BEGIN Data
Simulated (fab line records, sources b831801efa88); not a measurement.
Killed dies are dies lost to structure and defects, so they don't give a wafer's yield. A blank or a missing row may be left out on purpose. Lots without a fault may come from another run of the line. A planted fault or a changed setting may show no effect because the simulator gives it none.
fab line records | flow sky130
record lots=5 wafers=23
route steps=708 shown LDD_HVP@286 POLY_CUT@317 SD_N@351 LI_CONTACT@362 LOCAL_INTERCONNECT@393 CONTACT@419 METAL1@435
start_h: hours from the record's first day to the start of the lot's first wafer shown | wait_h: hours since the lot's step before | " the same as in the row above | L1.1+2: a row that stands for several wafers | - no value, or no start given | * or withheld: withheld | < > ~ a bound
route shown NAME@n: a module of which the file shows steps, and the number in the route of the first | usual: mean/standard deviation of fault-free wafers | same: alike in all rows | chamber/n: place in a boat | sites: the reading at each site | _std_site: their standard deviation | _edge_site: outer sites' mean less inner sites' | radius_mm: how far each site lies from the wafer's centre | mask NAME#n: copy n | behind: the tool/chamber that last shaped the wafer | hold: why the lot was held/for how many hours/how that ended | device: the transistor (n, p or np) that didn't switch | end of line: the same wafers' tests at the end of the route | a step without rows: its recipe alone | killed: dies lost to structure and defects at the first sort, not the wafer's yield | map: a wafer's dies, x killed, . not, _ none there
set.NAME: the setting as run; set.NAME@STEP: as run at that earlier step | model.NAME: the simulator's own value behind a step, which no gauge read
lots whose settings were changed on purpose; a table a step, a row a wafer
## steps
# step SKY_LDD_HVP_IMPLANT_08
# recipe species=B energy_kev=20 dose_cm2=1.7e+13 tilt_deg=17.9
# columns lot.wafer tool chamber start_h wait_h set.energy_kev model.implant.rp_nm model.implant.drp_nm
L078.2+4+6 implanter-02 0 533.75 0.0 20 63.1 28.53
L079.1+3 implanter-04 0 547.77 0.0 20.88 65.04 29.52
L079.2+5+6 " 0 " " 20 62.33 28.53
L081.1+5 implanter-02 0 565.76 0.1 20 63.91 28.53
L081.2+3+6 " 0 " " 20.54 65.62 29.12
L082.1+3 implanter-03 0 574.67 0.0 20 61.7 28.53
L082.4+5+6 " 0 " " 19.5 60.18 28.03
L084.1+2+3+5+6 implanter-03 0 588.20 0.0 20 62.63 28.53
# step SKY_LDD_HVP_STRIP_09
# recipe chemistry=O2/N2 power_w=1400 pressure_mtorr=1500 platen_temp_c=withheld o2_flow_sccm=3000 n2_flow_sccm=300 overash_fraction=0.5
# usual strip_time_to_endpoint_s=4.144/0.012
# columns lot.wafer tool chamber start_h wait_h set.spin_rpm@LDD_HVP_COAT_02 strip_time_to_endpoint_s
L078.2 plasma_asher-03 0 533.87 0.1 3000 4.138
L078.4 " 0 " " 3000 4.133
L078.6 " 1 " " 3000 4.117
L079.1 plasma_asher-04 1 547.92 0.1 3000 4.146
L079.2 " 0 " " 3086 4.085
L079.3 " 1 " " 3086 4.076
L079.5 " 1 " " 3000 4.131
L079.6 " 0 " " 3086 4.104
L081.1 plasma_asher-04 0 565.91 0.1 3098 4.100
END Data

■ Exercise: Transcribe, please, every line from the first line of the listing above through the line with "record lots=5 wafers=23". Keep both ends and nothing else.

■ Your solution:
Simulated (fab line records, sources b831801efa88); not a measurement.
Killed dies are dies lost to structure and defects, so they don't give a wafer's yield. A blank or a missing row may be left out on purpose. Lots without a fault may come from another run of the line. A planted fault or a changed setting may show no effect because the simulator gives it none.
fab line records | flow sky130
record lots=5 wafers=23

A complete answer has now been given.